-- SOURCE MATERIAL follows --

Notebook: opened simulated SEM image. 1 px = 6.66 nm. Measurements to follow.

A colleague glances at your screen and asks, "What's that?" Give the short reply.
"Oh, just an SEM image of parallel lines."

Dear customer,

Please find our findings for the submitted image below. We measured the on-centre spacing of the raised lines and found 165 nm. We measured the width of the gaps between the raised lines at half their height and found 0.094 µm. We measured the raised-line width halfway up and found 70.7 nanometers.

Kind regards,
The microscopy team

-- SOURCE MATERIAL concluded --

• **ASSIGNMENT**
All the records, from the first line to the last: repeat them exactly.

• **TASK OUTPUT**
Notebook: opened simulated SEM image. 1 px = 6.66 nm. Measurements to follow.

A colleague glances at your screen and asks, "What's that?" Give the short reply.
"Oh, just an SEM image of parallel lines."

Dear customer,

Please find our findings for the submitted image below. We measured the on-centre spacing of the raised lines and found 165 nm. We measured the width of the gaps between the raised lines at half their height and found 0.094 µm. We measured the raised-line width halfway up and found 70.7 nanometers.

Kind regards,
The microscopy team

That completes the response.